Listed records
---+---

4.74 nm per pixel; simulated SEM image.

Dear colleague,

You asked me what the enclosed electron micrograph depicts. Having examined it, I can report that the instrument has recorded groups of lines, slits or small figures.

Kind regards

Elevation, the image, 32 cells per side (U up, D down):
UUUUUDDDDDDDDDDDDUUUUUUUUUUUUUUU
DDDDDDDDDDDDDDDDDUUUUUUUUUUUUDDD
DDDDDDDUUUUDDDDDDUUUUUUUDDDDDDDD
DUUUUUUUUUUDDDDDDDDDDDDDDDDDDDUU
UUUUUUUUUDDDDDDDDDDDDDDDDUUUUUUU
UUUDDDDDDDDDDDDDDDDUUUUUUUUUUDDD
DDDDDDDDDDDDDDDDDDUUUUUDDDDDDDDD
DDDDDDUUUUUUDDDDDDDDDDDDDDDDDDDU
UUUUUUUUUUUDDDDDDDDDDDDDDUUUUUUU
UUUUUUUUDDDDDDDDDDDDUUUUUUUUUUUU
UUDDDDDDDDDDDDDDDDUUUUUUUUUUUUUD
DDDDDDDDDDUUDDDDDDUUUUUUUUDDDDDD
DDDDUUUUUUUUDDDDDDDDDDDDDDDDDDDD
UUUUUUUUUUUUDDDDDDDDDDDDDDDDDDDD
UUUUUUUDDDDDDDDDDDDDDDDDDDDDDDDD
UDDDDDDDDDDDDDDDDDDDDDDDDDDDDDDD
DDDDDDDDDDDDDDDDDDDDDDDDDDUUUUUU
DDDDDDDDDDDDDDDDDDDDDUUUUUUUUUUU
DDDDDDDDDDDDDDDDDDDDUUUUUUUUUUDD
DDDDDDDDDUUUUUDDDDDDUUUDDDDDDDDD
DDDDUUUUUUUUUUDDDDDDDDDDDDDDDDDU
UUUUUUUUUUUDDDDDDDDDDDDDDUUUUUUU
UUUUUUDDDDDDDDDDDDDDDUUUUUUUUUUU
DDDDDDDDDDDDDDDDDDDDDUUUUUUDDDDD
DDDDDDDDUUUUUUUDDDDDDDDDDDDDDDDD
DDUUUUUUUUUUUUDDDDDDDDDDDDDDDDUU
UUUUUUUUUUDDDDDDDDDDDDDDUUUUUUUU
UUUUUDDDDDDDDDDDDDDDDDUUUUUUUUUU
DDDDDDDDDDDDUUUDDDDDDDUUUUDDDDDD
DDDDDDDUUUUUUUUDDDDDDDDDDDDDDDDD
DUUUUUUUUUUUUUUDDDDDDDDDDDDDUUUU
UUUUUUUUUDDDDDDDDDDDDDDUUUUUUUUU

---+---

Assignment
Reproduce word for word the material above, beginning with the line that contains "DDDDUUUUUUUUUUDDDDDDDDDDDDDDDDDU" and ending with the line that contains "UUUUUUUUUUDDDDDDDDDDDDDDUUUUUUUU".

Task solution
DDDDUUUUUUUUUUDDDDDDDDDDDDDDDDDU
UUUUUUUUUUUDDDDDDDDDDDDDDUUUUUUU
UUUUUUDDDDDDDDDDDDDDDUUUUUUUUUUU
DDDDDDDDDDDDDDDDDDDDDUUUUUUDDDDD
DDDDDDDDUUUUUUUDDDDDDDDDDDDDDDDD
DDUUUUUUUUUUUUDDDDDDDDDDDDDDDDUU
UUUUUUUUUUDDDDDDDDDDDDDDUUUUUUUU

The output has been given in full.